*TASK ITEM*
Reply with each record repeated exactly.

================================

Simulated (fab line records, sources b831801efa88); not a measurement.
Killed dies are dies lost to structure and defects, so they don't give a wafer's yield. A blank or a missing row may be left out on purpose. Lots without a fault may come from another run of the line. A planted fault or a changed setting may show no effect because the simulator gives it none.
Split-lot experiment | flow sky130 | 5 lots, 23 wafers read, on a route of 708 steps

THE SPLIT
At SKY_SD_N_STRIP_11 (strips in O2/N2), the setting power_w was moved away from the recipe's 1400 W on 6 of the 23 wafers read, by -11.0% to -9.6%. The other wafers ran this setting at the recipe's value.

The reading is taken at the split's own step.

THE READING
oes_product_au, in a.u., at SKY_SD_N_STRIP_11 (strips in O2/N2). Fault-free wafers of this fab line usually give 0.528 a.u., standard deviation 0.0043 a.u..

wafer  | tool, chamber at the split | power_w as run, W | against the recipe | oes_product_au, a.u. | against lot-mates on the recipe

================================

*SOLUTION*
Simulated (fab line records, sources b831801efa88); not a measurement.
Killed dies are dies lost to structure and defects, so they don't give a wafer's yield. A blank or a missing row may be left out on purpose. Lots without a fault may come from another run of the line. A planted fault or a changed setting may show no effect because the simulator gives it none.
Split-lot experiment | flow sky130 | 5 lots, 23 wafers read, on a route of 708 steps

THE SPLIT
At SKY_SD_N_STRIP_11 (strips in O2/N2), the setting power_w was moved away from the recipe's 1400 W on 6 of the 23 wafers read, by -11.0% to -9.6%. The other wafers ran this setting at the recipe's value.

The reading is taken at the split's own step.

THE READING
oes_product_au, in a.u., at SKY_SD_N_STRIP_11 (strips in O2/N2). Fault-free wafers of this fab line usually give 0.528 a.u., standard deviation 0.0043 a.u..

wafer  | tool, chamber at the split | power_w as run, W | against the recipe | oes_product_au, a.u. | against lot-mates on the recipe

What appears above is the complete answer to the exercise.